╔══

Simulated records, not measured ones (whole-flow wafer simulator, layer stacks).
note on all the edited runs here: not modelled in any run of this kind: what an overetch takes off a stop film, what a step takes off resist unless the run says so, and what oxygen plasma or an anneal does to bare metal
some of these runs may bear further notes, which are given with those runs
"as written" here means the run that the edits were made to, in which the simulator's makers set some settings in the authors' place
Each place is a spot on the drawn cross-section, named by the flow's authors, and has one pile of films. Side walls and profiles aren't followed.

╚══

WORK TASK: Everything in the listing above should be repeated exactly.

TASK RESPONSE:
Simulated records, not measured ones (whole-flow wafer simulator, layer stacks).
note on all the edited runs here: not modelled in any run of this kind: what an overetch takes off a stop film, what a step takes off resist unless the run says so, and what oxygen plasma or an anneal does to bare metal
some of these runs may bear further notes, which are given with those runs
"as written" here means the run that the edits were made to, in which the simulator's makers set some settings in the authors' place
Each place is a spot on the drawn cross-section, named by the flow's authors, and has one pile of films. Side walls and profiles aren't followed.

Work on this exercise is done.